● **Activity**
Only those lines running from the start of the listing below through the line that holds "The wafer ahead" are to be written out, exactly and in full.

BEGIN Stored data

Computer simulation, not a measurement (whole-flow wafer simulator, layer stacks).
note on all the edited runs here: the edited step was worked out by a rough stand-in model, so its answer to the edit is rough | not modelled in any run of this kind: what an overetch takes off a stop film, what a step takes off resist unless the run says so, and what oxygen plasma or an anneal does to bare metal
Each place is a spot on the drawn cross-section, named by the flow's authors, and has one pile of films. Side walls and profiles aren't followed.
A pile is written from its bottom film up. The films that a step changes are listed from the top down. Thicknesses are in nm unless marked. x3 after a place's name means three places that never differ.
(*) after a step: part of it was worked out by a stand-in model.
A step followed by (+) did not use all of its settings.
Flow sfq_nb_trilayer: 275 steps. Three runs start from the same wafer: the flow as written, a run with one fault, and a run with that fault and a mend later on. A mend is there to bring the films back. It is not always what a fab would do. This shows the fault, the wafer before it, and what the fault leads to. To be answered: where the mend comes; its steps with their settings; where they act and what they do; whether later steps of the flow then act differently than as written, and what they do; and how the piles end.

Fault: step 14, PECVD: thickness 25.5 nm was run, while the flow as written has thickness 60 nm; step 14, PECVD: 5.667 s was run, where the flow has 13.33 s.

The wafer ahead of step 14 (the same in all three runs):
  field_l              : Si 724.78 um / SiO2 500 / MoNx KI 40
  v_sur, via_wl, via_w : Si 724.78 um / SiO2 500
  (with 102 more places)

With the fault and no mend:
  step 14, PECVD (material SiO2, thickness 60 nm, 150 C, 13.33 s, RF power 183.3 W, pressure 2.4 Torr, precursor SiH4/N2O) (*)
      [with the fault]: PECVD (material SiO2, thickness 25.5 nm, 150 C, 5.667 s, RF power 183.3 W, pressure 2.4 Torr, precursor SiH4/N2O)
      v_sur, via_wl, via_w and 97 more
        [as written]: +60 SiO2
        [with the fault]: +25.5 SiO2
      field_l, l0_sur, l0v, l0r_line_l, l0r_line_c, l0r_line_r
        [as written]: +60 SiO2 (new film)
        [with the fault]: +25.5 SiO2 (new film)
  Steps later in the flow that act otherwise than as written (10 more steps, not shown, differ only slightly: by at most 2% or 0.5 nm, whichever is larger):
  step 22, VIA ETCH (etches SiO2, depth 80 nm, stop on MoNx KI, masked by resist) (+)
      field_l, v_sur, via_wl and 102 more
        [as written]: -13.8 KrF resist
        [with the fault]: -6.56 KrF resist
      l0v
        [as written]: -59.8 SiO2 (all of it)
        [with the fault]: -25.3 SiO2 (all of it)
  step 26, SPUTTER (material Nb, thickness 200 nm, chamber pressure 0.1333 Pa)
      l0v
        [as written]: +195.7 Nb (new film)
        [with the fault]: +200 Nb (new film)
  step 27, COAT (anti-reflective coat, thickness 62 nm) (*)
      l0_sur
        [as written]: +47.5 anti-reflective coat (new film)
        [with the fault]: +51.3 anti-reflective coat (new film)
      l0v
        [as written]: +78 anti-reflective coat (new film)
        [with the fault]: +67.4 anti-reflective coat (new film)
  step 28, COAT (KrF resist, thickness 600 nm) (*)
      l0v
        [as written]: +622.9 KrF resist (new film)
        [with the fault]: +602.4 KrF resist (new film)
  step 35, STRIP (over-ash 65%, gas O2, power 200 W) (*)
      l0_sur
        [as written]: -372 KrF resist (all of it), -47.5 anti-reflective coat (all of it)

END Stored data

● **Task result**
Computer simulation, not a measurement (whole-flow wafer simulator, layer stacks).
note on all the edited runs here: the edited step was worked out by a rough stand-in model, so its answer to the edit is rough | not modelled in any run of this kind: what an overetch takes off a stop film, what a step takes off resist unless the run says so, and what oxygen plasma or an anneal does to bare metal
Each place is a spot on the drawn cross-section, named by the flow's authors, and has one pile of films. Side walls and profiles aren't followed.
A pile is written from its bottom film up. The films that a step changes are listed from the top down. Thicknesses are in nm unless marked. x3 after a place's name means three places that never differ.
(*) after a step: part of it was worked out by a stand-in model.
A step followed by (+) did not use all of its settings.
Flow sfq_nb_trilayer: 275 steps. Three runs start from the same wafer: the flow as written, a run with one fault, and a run with that fault and a mend later on. A mend is there to bring the films back. It is not always what a fab would do. This shows the fault, the wafer before it, and what the fault leads to. To be answered: where the mend comes; its steps with their settings; where they act and what they do; whether later steps of the flow then act differently than as written, and what they do; and how the piles end.

Fault: step 14, PECVD: thickness 25.5 nm was run, while the flow as written has thickness 60 nm; step 14, PECVD: 5.667 s was run, where the flow has 13.33 s.

The wafer ahead of step 14 (the same in all three runs):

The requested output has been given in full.